_Activity_. Give back an exact copy of the lines from the start of the material through the line bearing "Each place is". Include both ends and nothing else.

_Data_.
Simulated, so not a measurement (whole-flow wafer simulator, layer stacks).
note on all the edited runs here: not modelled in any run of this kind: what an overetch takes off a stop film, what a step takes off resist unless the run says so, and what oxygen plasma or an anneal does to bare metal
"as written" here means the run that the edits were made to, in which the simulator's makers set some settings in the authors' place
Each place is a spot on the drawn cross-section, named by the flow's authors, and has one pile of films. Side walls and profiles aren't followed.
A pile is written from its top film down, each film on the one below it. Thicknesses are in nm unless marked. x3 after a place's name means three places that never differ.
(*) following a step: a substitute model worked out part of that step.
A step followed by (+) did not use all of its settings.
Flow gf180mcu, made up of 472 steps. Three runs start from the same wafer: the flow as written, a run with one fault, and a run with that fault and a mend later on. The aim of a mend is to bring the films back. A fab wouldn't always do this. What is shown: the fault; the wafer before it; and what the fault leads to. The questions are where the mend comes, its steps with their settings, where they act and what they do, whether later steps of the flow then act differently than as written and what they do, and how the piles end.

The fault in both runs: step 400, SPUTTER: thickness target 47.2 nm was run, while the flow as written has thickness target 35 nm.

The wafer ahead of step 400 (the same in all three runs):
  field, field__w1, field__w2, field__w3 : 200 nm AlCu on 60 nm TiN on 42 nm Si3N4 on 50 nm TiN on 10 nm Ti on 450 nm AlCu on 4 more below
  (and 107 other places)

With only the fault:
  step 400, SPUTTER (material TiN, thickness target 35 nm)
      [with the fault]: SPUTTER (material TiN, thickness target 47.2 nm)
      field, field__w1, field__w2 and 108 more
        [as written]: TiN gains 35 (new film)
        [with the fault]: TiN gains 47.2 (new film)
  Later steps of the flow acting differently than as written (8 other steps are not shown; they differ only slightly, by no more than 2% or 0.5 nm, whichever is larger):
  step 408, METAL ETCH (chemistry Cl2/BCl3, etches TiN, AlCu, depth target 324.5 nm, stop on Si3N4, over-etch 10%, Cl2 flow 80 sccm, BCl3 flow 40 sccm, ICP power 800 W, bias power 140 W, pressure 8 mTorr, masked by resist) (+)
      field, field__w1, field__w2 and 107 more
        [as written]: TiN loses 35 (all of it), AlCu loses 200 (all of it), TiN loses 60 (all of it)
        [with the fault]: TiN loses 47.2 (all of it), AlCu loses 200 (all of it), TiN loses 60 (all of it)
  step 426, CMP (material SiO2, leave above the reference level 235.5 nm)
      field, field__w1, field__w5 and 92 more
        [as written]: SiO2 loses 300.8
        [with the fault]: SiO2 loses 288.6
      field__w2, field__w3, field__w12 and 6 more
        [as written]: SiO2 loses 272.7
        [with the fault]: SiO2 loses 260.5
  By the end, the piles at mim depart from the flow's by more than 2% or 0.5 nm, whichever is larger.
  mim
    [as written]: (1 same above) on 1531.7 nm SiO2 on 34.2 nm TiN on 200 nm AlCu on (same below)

_Written reply_.
Simulated, so not a measurement (whole-flow wafer simulator, layer stacks).
note on all the edited runs here: not modelled in any run of this kind: what an overetch takes off a stop film, what a step takes off resist unless the run says so, and what oxygen plasma or an anneal does to bare metal
"as written" here means the run that the edits were made to, in which the simulator's makers set some settings in the authors' place
Each place is a spot on the drawn cross-section, named by the flow's authors, and has one pile of films. Side walls and profiles aren't followed.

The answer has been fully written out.